■ EXERCISE ■
Keeping every line intact, print the records that follow.

══════════
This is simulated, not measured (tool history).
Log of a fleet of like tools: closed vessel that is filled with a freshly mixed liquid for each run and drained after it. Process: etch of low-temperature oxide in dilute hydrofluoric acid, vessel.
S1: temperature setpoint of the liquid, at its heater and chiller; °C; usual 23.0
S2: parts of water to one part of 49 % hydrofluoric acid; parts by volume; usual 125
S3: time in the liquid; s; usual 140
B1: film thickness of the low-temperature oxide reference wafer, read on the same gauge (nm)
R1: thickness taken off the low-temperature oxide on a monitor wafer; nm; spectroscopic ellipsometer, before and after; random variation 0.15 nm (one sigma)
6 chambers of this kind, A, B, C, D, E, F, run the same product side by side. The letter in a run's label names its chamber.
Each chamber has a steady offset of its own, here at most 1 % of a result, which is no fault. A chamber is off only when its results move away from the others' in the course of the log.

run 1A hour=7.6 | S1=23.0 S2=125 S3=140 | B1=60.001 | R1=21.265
══════════

■ ANSWER BOX ■
This is simulated, not measured (tool history).
Log of a fleet of like tools: closed vessel that is filled with a freshly mixed liquid for each run and drained after it. Process: etch of low-temperature oxide in dilute hydrofluoric acid, vessel.
S1: temperature setpoint of the liquid, at its heater and chiller; °C; usual 23.0
S2: parts of water to one part of 49 % hydrofluoric acid; parts by volume; usual 125
S3: time in the liquid; s; usual 140
B1: film thickness of the low-temperature oxide reference wafer, read on the same gauge (nm)
R1: thickness taken off the low-temperature oxide on a monitor wafer; nm; spectroscopic ellipsometer, before and after; random variation 0.15 nm (one sigma)
6 chambers of this kind, A, B, C, D, E, F, run the same product side by side. The letter in a run's label names its chamber.
Each chamber has a steady offset of its own, here at most 1 % of a result, which is no fault. A chamber is off only when its results move away from the others' in the course of the log.

run 1A hour=7.6 | S1=23.0 S2=125 S3=140 | B1=60.001 | R1=21.265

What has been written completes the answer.